Given entries –
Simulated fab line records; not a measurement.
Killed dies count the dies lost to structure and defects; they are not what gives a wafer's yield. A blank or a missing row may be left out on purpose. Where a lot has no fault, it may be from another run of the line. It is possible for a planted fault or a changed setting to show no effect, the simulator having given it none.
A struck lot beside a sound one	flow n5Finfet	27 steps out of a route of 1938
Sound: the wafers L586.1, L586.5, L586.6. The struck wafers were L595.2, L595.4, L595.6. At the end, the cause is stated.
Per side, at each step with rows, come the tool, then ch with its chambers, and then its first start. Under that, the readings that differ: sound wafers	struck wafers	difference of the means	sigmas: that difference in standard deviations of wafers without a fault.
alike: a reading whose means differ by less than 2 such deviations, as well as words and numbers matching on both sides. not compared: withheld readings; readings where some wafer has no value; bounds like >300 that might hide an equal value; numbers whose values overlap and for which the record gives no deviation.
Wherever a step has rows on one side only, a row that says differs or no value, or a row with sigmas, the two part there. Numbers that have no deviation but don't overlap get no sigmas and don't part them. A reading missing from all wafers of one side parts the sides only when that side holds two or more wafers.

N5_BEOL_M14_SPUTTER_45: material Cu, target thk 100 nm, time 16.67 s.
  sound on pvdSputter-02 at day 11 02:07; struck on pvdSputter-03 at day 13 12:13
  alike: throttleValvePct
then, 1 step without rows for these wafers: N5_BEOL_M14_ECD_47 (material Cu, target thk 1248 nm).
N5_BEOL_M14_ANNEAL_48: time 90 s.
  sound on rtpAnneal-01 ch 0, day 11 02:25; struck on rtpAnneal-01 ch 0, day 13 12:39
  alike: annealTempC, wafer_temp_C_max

Assigned task –
Restate all of the lines in the material exactly as they are.

Reply –
Simulated fab line records; not a measurement.
Killed dies count the dies lost to structure and defects; they are not what gives a wafer's yield. A blank or a missing row may be left out on purpose. Where a lot has no fault, it may be from another run of the line. It is possible for a planted fault or a changed setting to show no effect, the simulator having given it none.
A struck lot beside a sound one	flow n5Finfet	27 steps out of a route of 1938
Sound: the wafers L586.1, L586.5, L586.6. The struck wafers were L595.2, L595.4, L595.6. At the end, the cause is stated.
Per side, at each step with rows, come the tool, then ch with its chambers, and then its first start. Under that, the readings that differ: sound wafers	struck wafers	difference of the means	sigmas: that difference in standard deviations of wafers without a fault.
alike: a reading whose means differ by less than 2 such deviations, as well as words and numbers matching on both sides. not compared: withheld readings; readings where some wafer has no value; bounds like >300 that might hide an equal value; numbers whose values overlap and for which the record gives no deviation.
Wherever a step has rows on one side only, a row that says differs or no value, or a row with sigmas, the two part there. Numbers that have no deviation but don't overlap get no sigmas and don't part them. A reading missing from all wafers of one side parts the sides only when that side holds two or more wafers.

N5_BEOL_M14_SPUTTER_45: material Cu, target thk 100 nm, time 16.67 s.
  sound on pvdSputter-02 at day 11 02:07; struck on pvdSputter-03 at day 13 12:13
  alike: throttleValvePct
then, 1 step without rows for these wafers: N5_BEOL_M14_ECD_47 (material Cu, target thk 1248 nm).
N5_BEOL_M14_ANNEAL_48: time 90 s.
  sound on rtpAnneal-01 ch 0, day 11 02:25; struck on rtpAnneal-01 ch 0, day 13 12:39
  alike: annealTempC, wafer_temp_C_max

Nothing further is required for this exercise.